Work order: Return each line exactly as written. Begin with the first line of the entries and end with the line that has "note on this".

Source data:
>>>

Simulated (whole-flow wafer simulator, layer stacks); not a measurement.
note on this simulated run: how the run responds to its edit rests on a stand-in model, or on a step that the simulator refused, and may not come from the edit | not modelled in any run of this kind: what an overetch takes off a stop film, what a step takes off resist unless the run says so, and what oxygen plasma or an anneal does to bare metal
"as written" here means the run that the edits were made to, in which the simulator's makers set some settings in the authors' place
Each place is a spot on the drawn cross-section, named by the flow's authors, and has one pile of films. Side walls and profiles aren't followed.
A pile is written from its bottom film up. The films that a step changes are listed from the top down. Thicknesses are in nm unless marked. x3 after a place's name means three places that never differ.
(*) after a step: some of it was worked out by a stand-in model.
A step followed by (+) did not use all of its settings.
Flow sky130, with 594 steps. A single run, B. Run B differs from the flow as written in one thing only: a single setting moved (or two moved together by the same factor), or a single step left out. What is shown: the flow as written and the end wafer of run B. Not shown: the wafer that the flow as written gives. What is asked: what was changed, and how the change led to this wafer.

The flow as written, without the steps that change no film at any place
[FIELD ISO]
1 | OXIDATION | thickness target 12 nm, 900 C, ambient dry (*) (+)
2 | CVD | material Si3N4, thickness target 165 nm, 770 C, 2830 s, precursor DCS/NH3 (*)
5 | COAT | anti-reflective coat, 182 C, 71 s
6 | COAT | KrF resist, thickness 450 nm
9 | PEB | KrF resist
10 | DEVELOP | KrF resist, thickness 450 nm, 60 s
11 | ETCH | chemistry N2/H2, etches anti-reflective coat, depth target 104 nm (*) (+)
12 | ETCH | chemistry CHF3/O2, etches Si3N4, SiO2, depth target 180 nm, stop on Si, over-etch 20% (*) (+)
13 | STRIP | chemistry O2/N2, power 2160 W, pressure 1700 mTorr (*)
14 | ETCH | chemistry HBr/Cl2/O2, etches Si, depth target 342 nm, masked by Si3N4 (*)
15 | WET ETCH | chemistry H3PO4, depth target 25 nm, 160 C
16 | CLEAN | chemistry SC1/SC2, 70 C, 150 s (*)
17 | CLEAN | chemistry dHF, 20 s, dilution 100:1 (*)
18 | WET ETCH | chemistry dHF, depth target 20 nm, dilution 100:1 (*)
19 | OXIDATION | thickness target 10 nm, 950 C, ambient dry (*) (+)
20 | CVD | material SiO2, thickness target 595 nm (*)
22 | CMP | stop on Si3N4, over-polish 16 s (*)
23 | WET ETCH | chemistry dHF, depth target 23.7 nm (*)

<<<

Your solution:
Simulated (whole-flow wafer simulator, layer stacks); not a measurement.
note on this simulated run: how the run responds to its edit rests on a stand-in model, or on a step that the simulator refused, and may not come from the edit | not modelled in any run of this kind: what an overetch takes off a stop film, what a step takes off resist unless the run says so, and what oxygen plasma or an anneal does to bare metal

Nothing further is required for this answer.